* [DATA TO EXAMINE]:
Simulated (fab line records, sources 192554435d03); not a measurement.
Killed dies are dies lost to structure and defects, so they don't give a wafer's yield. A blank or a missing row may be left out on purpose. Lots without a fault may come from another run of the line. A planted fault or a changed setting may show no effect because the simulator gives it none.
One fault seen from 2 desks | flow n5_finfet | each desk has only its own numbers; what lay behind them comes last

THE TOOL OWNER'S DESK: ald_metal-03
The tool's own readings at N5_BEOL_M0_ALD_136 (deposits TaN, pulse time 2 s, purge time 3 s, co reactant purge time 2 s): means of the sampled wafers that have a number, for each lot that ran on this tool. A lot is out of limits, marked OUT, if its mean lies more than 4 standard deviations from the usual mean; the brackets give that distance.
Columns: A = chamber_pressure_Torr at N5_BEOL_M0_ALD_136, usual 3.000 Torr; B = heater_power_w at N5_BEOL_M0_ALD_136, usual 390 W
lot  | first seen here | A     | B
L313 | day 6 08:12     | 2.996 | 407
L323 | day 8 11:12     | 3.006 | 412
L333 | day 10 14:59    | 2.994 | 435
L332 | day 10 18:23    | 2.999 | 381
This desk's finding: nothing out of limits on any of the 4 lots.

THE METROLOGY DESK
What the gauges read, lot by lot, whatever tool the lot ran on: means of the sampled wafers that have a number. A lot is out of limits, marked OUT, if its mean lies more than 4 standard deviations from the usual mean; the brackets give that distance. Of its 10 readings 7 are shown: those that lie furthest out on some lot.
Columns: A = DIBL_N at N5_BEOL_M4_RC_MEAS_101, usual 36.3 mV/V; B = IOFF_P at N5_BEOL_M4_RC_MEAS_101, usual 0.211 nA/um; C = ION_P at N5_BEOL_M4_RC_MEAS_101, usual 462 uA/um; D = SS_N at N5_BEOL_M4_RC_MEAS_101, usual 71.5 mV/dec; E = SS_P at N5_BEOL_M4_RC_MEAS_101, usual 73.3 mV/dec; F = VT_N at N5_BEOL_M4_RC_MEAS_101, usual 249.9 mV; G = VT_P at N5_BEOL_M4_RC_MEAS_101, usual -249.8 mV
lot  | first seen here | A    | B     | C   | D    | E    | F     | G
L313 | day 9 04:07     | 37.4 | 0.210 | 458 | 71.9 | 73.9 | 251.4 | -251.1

* [ASSIGNMENT]: Set down precisely the lines above between the line holding "Columns: A = chamber_pressure_Torr" and the line holding "What the gauges", inclusive, and nothing beyond them.

* [ANSWER SECTION]:
Columns: A = chamber_pressure_Torr at N5_BEOL_M0_ALD_136, usual 3.000 Torr; B = heater_power_w at N5_BEOL_M0_ALD_136, usual 390 W
lot  | first seen here | A     | B
L313 | day 6 08:12     | 2.996 | 407
L323 | day 8 11:12     | 3.006 | 412
L333 | day 10 14:59    | 2.994 | 435
L332 | day 10 18:23    | 2.999 | 381
This desk's finding: nothing out of limits on any of the 4 lots.

THE METROLOGY DESK
What the gauges read, lot by lot, whatever tool the lot ran on: means of the sampled wafers that have a number. A lot is out of limits, marked OUT, if its mean lies more than 4 standard deviations from the usual mean; the brackets give that distance. Of its 10 readings 7 are shown: those that lie furthest out on some lot.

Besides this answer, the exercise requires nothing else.